### Data extract ###

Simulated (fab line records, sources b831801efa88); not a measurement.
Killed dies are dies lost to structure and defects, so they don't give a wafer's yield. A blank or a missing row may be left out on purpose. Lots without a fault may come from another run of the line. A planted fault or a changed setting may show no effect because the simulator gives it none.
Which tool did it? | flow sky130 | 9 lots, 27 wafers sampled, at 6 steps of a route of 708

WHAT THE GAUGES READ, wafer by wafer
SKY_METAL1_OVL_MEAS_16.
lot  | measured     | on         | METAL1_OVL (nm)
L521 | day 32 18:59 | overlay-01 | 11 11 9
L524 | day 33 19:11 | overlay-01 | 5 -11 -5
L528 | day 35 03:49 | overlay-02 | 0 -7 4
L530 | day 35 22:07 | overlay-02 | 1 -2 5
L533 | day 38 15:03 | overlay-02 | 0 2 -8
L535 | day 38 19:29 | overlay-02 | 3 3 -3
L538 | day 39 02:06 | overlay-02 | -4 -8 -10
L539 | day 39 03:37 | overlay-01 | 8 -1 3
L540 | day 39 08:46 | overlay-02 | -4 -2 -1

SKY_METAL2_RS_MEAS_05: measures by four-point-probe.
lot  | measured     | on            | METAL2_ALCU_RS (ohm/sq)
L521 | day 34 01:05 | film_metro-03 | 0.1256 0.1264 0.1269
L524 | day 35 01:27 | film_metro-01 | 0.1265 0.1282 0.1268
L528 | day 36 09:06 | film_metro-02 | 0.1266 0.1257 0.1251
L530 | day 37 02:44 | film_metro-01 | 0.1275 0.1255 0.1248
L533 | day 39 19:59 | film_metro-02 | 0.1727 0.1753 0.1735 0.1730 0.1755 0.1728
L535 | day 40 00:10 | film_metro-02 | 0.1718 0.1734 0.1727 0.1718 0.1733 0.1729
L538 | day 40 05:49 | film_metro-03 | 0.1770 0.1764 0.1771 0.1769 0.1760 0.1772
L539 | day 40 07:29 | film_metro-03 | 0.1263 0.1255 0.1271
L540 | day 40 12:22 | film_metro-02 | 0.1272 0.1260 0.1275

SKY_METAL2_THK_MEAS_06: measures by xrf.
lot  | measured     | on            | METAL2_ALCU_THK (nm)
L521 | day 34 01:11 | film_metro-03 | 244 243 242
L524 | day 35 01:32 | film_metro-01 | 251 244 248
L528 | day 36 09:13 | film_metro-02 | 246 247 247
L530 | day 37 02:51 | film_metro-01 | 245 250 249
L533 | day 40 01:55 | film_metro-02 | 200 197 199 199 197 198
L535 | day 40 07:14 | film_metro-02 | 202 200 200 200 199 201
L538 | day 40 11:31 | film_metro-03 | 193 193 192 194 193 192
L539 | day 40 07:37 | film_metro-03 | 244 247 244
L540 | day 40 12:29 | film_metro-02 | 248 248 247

###

* **Work task**
What is needed is every line from the beginning of the data up to and including the line with "L521 | day 32 18:59 | overlay-01 | 11 11 9", given again word for word.

* **Response area**
Simulated (fab line records, sources b831801efa88); not a measurement.
Killed dies are dies lost to structure and defects, so they don't give a wafer's yield. A blank or a missing row may be left out on purpose. Lots without a fault may come from another run of the line. A planted fault or a changed setting may show no effect because the simulator gives it none.
Which tool did it? | flow sky130 | 9 lots, 27 wafers sampled, at 6 steps of a route of 708

WHAT THE GAUGES READ, wafer by wafer
SKY_METAL1_OVL_MEAS_16.
lot  | measured     | on         | METAL1_OVL (nm)
L521 | day 32 18:59 | overlay-01 | 11 11 9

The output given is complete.